[Opening Information supplied section]
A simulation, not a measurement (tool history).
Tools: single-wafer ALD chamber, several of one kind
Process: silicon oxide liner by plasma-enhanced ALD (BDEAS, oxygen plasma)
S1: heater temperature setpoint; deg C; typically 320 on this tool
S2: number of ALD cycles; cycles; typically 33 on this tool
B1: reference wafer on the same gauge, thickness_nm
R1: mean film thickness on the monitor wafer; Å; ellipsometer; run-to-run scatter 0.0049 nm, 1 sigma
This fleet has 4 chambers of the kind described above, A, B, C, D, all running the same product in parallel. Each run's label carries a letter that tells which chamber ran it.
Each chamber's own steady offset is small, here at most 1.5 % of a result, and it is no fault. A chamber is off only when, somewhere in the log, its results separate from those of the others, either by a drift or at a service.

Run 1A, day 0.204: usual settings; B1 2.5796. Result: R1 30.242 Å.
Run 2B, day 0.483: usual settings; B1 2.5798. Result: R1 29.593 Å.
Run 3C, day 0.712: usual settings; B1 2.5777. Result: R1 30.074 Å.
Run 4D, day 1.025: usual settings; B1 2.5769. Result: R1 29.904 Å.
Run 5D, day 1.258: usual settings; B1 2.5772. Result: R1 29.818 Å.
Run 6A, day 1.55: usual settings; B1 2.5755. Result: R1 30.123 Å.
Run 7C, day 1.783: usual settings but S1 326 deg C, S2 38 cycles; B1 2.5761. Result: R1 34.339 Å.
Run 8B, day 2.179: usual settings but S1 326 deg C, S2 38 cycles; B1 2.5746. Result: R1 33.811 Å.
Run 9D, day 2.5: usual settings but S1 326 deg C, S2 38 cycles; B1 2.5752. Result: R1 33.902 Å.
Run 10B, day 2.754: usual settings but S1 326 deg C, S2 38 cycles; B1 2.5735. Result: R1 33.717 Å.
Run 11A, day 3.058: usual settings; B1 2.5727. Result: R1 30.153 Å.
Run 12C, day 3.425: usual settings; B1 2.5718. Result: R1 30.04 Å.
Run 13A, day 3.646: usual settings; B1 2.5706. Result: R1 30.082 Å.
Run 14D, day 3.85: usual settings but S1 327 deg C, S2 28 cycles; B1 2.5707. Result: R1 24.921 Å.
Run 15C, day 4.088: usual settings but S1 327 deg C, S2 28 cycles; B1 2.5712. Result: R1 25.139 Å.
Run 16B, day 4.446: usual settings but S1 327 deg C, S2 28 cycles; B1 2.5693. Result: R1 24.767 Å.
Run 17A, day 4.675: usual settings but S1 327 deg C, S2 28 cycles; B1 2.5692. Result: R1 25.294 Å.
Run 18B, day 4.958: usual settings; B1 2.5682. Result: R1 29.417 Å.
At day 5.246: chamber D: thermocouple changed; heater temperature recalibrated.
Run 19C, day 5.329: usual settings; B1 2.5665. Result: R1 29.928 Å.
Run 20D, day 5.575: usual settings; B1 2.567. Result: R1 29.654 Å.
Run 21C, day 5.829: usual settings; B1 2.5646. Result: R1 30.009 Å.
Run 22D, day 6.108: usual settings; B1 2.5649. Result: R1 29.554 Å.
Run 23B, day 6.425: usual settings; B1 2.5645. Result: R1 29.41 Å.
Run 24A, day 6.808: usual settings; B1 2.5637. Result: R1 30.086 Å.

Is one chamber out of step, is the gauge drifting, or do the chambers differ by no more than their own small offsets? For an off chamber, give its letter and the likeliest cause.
[Closing Information supplied section]

§ **Activity**:
Starting at the first line of the records above, please copy each line exactly until you reach the line containing "Run 4D, day". Include that line and stop there.

§ **Answer box**:
A simulation, not a measurement (tool history).
Tools: single-wafer ALD chamber, several of one kind
Process: silicon oxide liner by plasma-enhanced ALD (BDEAS, oxygen plasma)
S1: heater temperature setpoint; deg C; typically 320 on this tool
S2: number of ALD cycles; cycles; typically 33 on this tool
B1: reference wafer on the same gauge, thickness_nm
R1: mean film thickness on the monitor wafer; Å; ellipsometer; run-to-run scatter 0.0049 nm, 1 sigma
This fleet has 4 chambers of the kind described above, A, B, C, D, all running the same product in parallel. Each run's label carries a letter that tells which chamber ran it.
Each chamber's own steady offset is small, here at most 1.5 % of a result, and it is no fault. A chamber is off only when, somewhere in the log, its results separate from those of the others, either by a drift or at a service.

Run 1A, day 0.204: usual settings; B1 2.5796. Result: R1 30.242 Å.
Run 2B, day 0.483: usual settings; B1 2.5798. Result: R1 29.593 Å.
Run 3C, day 0.712: usual settings; B1 2.5777. Result: R1 30.074 Å.
Run 4D, day 1.025: usual settings; B1 2.5769. Result: R1 29.904 Å.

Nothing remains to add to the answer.